__Work task__: From the first line of the records below through the line containing "A cross-section is", copy everything exactly and nothing more.

__Records shown__:
---------------

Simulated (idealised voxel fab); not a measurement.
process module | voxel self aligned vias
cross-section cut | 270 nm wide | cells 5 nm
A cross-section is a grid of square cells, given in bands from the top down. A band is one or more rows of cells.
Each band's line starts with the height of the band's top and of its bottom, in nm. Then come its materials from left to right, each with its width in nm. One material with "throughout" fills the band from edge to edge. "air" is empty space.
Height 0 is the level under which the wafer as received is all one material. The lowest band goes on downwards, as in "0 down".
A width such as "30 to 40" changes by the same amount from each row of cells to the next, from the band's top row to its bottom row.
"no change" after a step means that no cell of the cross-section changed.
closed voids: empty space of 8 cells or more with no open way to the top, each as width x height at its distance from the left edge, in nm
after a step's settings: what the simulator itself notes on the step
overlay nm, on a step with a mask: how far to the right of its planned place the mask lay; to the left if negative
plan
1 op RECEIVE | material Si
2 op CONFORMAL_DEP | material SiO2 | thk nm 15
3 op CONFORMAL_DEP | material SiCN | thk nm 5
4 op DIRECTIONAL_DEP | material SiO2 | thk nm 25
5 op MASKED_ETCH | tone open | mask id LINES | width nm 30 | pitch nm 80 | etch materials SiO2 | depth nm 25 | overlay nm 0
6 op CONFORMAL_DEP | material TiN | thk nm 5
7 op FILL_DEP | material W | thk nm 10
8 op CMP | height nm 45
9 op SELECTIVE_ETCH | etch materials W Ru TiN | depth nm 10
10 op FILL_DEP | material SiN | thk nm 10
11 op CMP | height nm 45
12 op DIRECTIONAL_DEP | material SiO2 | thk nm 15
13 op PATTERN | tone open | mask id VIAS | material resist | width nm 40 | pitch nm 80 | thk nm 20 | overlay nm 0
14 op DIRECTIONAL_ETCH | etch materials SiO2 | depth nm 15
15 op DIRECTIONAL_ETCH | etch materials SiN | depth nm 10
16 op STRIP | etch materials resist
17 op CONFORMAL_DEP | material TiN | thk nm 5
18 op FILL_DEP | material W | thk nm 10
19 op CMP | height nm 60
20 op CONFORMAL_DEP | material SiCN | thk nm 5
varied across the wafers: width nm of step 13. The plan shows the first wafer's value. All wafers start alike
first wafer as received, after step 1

---------------

__Response__:
Simulated (idealised voxel fab); not a measurement.
process module | voxel self aligned vias
cross-section cut | 270 nm wide | cells 5 nm
A cross-section is a grid of square cells, given in bands from the top down. A band is one or more rows of cells.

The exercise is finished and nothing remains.